A faithful copy of all the data below, please; leave no line out.

Entries supplied.

+ + +

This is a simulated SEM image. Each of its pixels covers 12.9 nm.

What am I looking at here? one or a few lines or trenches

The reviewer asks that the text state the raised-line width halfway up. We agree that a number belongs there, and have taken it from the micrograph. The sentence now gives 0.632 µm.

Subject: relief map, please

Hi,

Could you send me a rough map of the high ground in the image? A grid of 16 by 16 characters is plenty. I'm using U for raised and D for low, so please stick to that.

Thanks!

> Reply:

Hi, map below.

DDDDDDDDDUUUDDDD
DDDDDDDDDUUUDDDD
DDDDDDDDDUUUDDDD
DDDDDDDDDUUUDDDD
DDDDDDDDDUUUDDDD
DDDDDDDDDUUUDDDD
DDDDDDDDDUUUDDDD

+ + +

Reply.
This is a simulated SEM image. Each of its pixels covers 12.9 nm.

What am I looking at here? one or a few lines or trenches

The reviewer asks that the text state the raised-line width halfway up. We agree that a number belongs there, and have taken it from the micrograph. The sentence now gives 0.632 µm.

Subject: relief map, please

Hi,

Could you send me a rough map of the high ground in the image? A grid of 16 by 16 characters is plenty. I'm using U for raised and D for low, so please stick to that.

Thanks!

> Reply:

Hi, map below.

DDDDDDDDDUUUDDDD
DDDDDDDDDUUUDDDD
DDDDDDDDDUUUDDDD
DDDDDDDDDUUUDDDD
DDDDDDDDDUUUDDDD
DDDDDDDDDUUUDDDD
DDDDDDDDDUUUDDDD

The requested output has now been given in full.